§ §

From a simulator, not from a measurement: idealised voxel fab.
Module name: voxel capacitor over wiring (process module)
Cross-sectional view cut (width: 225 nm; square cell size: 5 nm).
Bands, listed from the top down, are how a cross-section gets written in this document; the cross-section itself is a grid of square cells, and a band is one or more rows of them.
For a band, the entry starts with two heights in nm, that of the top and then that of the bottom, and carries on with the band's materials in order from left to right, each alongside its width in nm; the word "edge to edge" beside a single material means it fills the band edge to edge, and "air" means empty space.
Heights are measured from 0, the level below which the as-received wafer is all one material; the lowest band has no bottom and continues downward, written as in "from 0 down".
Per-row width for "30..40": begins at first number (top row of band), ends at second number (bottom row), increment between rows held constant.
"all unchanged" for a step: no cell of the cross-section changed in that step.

§ §

Assignment.
Would you be able to transcribe every line of the data exactly?

Response box.
From a simulator, not from a measurement: idealised voxel fab.
Module name: voxel capacitor over wiring (process module)
Cross-sectional view cut (width: 225 nm; square cell size: 5 nm).
Bands, listed from the top down, are how a cross-section gets written in this document; the cross-section itself is a grid of square cells, and a band is one or more rows of them.
For a band, the entry starts with two heights in nm, that of the top and then that of the bottom, and carries on with the band's materials in order from left to right, each alongside its width in nm; the word "edge to edge" beside a single material means it fills the band edge to edge, and "air" means empty space.
Heights are measured from 0, the level below which the as-received wafer is all one material; the lowest band has no bottom and continues downward, written as in "from 0 down".
Per-row width for "30..40": begins at first number (top row of band), ends at second number (bottom row), increment between rows held constant.
"all unchanged" for a step: no cell of the cross-section changed in that step.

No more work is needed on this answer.